GIVEN DATA
----------

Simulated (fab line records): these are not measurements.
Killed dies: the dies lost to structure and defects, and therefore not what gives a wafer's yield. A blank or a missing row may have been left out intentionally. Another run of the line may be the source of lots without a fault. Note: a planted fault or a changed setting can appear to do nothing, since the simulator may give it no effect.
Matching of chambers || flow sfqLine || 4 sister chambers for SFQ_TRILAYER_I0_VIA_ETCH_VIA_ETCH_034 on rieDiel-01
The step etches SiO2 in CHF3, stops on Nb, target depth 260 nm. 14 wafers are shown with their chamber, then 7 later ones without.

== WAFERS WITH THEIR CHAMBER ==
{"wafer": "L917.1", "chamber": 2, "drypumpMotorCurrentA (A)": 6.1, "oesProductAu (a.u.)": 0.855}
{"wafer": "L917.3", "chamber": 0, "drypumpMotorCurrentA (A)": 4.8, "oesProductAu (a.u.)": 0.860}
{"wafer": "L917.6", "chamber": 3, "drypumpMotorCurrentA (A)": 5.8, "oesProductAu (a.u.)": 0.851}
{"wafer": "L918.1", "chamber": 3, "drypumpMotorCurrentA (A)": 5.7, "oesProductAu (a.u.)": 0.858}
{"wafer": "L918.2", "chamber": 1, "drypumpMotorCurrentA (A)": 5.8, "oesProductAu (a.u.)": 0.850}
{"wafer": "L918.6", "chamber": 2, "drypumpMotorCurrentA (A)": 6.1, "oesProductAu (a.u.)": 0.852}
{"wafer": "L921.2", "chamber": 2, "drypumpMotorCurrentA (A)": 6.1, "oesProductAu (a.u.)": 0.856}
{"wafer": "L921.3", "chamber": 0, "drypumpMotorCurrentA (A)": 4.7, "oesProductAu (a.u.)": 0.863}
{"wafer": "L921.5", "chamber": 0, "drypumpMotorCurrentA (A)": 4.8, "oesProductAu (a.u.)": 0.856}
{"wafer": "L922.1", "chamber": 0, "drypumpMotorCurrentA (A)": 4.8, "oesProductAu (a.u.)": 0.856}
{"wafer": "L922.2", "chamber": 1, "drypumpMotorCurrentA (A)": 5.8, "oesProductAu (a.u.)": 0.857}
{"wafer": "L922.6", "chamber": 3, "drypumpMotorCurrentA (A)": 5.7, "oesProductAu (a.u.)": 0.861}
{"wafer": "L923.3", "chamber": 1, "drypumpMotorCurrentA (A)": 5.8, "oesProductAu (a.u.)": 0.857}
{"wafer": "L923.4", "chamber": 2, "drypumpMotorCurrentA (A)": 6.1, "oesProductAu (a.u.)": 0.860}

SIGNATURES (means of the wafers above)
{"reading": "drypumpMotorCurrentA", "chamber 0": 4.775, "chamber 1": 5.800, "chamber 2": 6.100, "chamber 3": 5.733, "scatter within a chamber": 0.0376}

----------

WORK REQUEST
Print the lines above, unchanged, from the start of the records to the line with "Matching of chambers", including that final line.

YOUR RESPONSE
Simulated (fab line records): these are not measurements.
Killed dies: the dies lost to structure and defects, and therefore not what gives a wafer's yield. A blank or a missing row may have been left out intentionally. Another run of the line may be the source of lots without a fault. Note: a planted fault or a changed setting can appear to do nothing, since the simulator may give it no effect.
Matching of chambers || flow sfqLine || 4 sister chambers for SFQ_TRILAYER_I0_VIA_ETCH_VIA_ETCH_034 on rieDiel-01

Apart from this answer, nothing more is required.